REQUIRED ACTION - Retype exactly the lines that run from the start of the data to the line holding "the authors' place", including both, and only those.

DATA SHOWN -
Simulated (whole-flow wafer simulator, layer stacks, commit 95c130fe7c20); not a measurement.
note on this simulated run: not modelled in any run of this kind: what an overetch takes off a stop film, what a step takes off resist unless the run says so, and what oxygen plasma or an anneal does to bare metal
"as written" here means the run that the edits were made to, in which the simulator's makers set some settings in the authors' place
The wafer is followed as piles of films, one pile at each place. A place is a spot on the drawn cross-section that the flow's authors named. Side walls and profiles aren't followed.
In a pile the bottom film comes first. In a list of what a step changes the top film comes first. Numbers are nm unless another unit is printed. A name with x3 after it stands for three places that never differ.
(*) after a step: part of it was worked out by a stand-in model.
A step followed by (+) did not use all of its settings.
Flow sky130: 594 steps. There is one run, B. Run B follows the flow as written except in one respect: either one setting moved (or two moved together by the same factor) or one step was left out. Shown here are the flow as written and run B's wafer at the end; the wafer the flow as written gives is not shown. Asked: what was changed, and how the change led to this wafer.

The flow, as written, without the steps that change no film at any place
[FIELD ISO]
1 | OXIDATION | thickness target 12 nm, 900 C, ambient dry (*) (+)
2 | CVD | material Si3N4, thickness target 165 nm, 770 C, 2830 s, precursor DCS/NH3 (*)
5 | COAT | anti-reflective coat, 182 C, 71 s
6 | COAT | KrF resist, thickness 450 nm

REPLY -
Simulated (whole-flow wafer simulator, layer stacks, commit 95c130fe7c20); not a measurement.
note on this simulated run: not modelled in any run of this kind: what an overetch takes off a stop film, what a step takes off resist unless the run says so, and what oxygen plasma or an anneal does to bare metal
"as written" here means the run that the edits were made to, in which the simulator's makers set some settings in the authors' place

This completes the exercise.